_DATA FOR ANALYSIS_
..............................

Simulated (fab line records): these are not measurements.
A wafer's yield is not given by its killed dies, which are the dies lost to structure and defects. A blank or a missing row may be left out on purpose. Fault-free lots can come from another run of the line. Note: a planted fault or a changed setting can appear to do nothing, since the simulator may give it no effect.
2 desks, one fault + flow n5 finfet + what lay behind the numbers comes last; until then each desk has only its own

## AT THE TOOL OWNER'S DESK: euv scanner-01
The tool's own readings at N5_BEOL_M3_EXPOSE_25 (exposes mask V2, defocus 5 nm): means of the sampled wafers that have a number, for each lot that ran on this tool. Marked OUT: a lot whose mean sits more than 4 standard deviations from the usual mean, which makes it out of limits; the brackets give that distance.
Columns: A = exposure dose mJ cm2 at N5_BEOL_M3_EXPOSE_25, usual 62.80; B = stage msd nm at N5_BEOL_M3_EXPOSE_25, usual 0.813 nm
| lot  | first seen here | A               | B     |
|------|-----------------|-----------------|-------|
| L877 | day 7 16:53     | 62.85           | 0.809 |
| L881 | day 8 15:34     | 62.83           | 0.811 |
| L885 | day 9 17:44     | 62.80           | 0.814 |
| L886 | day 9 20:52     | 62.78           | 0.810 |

..............................

_WORK ORDER_
What you return should match the data character for character.

_RESPONSE BOX_
Simulated (fab line records): these are not measurements.
A wafer's yield is not given by its killed dies, which are the dies lost to structure and defects. A blank or a missing row may be left out on purpose. Fault-free lots can come from another run of the line. Note: a planted fault or a changed setting can appear to do nothing, since the simulator may give it no effect.
2 desks, one fault + flow n5 finfet + what lay behind the numbers comes last; until then each desk has only its own

## AT THE TOOL OWNER'S DESK: euv scanner-01
The tool's own readings at N5_BEOL_M3_EXPOSE_25 (exposes mask V2, defocus 5 nm): means of the sampled wafers that have a number, for each lot that ran on this tool. Marked OUT: a lot whose mean sits more than 4 standard deviations from the usual mean, which makes it out of limits; the brackets give that distance.
Columns: A = exposure dose mJ cm2 at N5_BEOL_M3_EXPOSE_25, usual 62.80; B = stage msd nm at N5_BEOL_M3_EXPOSE_25, usual 0.813 nm
| lot  | first seen here | A               | B     |
|------|-----------------|-----------------|-------|
| L877 | day 7 16:53     | 62.85           | 0.809 |
| L881 | day 8 15:34     | 62.83           | 0.811 |
| L885 | day 9 17:44     | 62.80           | 0.814 |
| L886 | day 9 20:52     | 62.78           | 0.810 |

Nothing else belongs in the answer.